• _WORK TASK_
Please retype every entry, keeping each one exactly as written.

• _THE DATA_
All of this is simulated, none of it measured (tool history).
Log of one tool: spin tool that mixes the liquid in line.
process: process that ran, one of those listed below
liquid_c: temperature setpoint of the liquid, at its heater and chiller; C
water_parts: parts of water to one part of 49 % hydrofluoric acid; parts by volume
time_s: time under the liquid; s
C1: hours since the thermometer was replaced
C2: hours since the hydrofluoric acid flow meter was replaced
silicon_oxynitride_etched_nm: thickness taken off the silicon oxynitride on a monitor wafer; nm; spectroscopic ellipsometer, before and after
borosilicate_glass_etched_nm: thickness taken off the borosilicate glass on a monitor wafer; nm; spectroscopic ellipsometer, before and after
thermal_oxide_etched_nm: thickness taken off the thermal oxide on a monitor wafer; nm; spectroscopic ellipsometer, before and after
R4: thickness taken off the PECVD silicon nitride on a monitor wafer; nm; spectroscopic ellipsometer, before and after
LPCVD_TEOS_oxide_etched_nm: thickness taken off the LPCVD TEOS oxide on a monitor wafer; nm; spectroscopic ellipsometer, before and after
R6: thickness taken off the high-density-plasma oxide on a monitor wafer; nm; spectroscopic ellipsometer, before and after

• _PROBLEM SOLUTION_
All of this is simulated, none of it measured (tool history).
Log of one tool: spin tool that mixes the liquid in line.
process: process that ran, one of those listed below
liquid_c: temperature setpoint of the liquid, at its heater and chiller; C
water_parts: parts of water to one part of 49 % hydrofluoric acid; parts by volume
time_s: time under the liquid; s
C1: hours since the thermometer was replaced
C2: hours since the hydrofluoric acid flow meter was replaced
silicon_oxynitride_etched_nm: thickness taken off the silicon oxynitride on a monitor wafer; nm; spectroscopic ellipsometer, before and after
borosilicate_glass_etched_nm: thickness taken off the borosilicate glass on a monitor wafer; nm; spectroscopic ellipsometer, before and after
thermal_oxide_etched_nm: thickness taken off the thermal oxide on a monitor wafer; nm; spectroscopic ellipsometer, before and after
R4: thickness taken off the PECVD silicon nitride on a monitor wafer; nm; spectroscopic ellipsometer, before and after
LPCVD_TEOS_oxide_etched_nm: thickness taken off the LPCVD TEOS oxide on a monitor wafer; nm; spectroscopic ellipsometer, before and after
R6: thickness taken off the high-density-plasma oxide on a monitor wafer; nm; spectroscopic ellipsometer, before and after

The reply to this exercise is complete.